### GIVEN ENTRIES
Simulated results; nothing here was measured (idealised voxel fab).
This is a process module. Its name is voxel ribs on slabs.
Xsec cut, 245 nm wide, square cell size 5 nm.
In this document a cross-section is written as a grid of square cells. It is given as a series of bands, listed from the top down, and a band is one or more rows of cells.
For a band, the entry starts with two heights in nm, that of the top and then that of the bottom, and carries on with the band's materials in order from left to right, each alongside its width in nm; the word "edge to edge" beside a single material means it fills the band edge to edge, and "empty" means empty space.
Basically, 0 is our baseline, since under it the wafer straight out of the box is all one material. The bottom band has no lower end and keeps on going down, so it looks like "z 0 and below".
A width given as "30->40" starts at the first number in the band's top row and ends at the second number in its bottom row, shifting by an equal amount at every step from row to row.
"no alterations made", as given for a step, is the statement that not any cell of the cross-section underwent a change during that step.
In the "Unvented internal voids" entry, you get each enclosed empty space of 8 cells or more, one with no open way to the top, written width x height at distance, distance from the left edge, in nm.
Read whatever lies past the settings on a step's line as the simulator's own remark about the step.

### TASK ITEM
Retype the listing exactly, in full.

### EXERCISE OUTPUT
Simulated results; nothing here was measured (idealised voxel fab).
This is a process module. Its name is voxel ribs on slabs.
Xsec cut, 245 nm wide, square cell size 5 nm.
In this document a cross-section is written as a grid of square cells. It is given as a series of bands, listed from the top down, and a band is one or more rows of cells.
For a band, the entry starts with two heights in nm, that of the top and then that of the bottom, and carries on with the band's materials in order from left to right, each alongside its width in nm; the word "edge to edge" beside a single material means it fills the band edge to edge, and "empty" means empty space.
Basically, 0 is our baseline, since under it the wafer straight out of the box is all one material. The bottom band has no lower end and keeps on going down, so it looks like "z 0 and below".
A width given as "30->40" starts at the first number in the band's top row and ends at the second number in its bottom row, shifting by an equal amount at every step from row to row.
"no alterations made", as given for a step, is the statement that not any cell of the cross-section underwent a change during that step.
In the "Unvented internal voids" entry, you get each enclosed empty space of 8 cells or more, one with no open way to the top, written width x height at distance, distance from the left edge, in nm.
Read whatever lies past the settings on a step's line as the simulator's own remark about the step.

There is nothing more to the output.